[Raw data Boundary: Start]

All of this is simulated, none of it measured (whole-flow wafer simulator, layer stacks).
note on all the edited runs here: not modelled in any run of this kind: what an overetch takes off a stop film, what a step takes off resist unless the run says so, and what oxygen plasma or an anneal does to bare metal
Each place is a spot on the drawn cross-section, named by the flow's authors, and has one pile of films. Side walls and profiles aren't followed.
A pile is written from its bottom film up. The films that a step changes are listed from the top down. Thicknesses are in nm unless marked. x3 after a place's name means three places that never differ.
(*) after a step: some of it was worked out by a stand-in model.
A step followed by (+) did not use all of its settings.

[Raw data Boundary: End]

Reply with the complete records, restated exactly.

### Answer box
All of this is simulated, none of it measured (whole-flow wafer simulator, layer stacks).
note on all the edited runs here: not modelled in any run of this kind: what an overetch takes off a stop film, what a step takes off resist unless the run says so, and what oxygen plasma or an anneal does to bare metal
Each place is a spot on the drawn cross-section, named by the flow's authors, and has one pile of films. Side walls and profiles aren't followed.
A pile is written from its bottom film up. The films that a step changes are listed from the top down. Thicknesses are in nm unless marked. x3 after a place's name means three places that never differ.
(*) after a step: some of it was worked out by a stand-in model.
A step followed by (+) did not use all of its settings.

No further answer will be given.